═════ Data records ═════
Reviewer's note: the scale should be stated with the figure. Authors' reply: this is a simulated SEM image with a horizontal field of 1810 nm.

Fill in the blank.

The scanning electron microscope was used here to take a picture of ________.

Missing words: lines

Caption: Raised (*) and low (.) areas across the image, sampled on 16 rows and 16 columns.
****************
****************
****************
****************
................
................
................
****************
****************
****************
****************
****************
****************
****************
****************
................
═════

** Task item **
All of the records need to be returned exactly as they are.

** Exercise answer **
Reviewer's note: the scale should be stated with the figure. Authors' reply: this is a simulated SEM image with a horizontal field of 1810 nm.

Fill in the blank.

The scanning electron microscope was used here to take a picture of ________.

Missing words: lines

Caption: Raised (*) and low (.) areas across the image, sampled on 16 rows and 16 columns.
****************
****************
****************
****************
................
................
................
****************
****************
****************
****************
****************
****************
****************
****************
................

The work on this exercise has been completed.